WORK ORDER ::
Beneath this instruction is a block of data; output from it exactly the lines that run from the one containing "A pile is written" through the one containing "(*) after a", inclusive.

DATA EXTRACTS ::
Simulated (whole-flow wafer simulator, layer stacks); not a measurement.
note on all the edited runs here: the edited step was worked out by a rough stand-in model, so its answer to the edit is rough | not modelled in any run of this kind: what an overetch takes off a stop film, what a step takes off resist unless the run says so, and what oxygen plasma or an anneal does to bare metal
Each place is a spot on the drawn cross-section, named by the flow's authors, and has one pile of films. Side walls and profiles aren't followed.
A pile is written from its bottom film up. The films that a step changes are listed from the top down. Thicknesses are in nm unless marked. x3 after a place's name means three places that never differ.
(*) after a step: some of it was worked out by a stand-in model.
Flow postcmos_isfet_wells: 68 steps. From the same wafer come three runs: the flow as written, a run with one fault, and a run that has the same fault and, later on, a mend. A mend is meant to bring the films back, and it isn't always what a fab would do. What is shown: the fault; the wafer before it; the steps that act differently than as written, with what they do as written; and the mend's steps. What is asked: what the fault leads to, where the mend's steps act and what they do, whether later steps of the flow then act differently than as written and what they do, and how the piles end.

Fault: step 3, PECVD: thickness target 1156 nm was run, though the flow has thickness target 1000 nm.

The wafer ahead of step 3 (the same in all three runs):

RESPONSE ::
A pile is written from its bottom film up. The films that a step changes are listed from the top down. Thicknesses are in nm unless marked. x3 after a place's name means three places that never differ.
(*) after a step: some of it was worked out by a stand-in model.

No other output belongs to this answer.